Listed records:
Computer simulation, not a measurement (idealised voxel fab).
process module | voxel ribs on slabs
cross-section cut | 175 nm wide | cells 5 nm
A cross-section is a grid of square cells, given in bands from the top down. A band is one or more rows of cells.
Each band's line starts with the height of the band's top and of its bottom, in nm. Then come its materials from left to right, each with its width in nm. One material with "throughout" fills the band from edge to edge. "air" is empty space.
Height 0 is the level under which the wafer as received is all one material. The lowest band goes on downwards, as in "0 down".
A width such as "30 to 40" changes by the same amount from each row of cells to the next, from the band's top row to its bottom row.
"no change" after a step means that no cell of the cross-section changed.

Assigned task: Retype the entire listing exactly.

Worked solution:
Computer simulation, not a measurement (idealised voxel fab).
process module | voxel ribs on slabs
cross-section cut | 175 nm wide | cells 5 nm
A cross-section is a grid of square cells, given in bands from the top down. A band is one or more rows of cells.
Each band's line starts with the height of the band's top and of its bottom, in nm. Then come its materials from left to right, each with its width in nm. One material with "throughout" fills the band from edge to edge. "air" is empty space.
Height 0 is the level under which the wafer as received is all one material. The lowest band goes on downwards, as in "0 down".
A width such as "30 to 40" changes by the same amount from each row of cells to the next, from the band's top row to its bottom row.
"no change" after a step means that no cell of the cross-section changed.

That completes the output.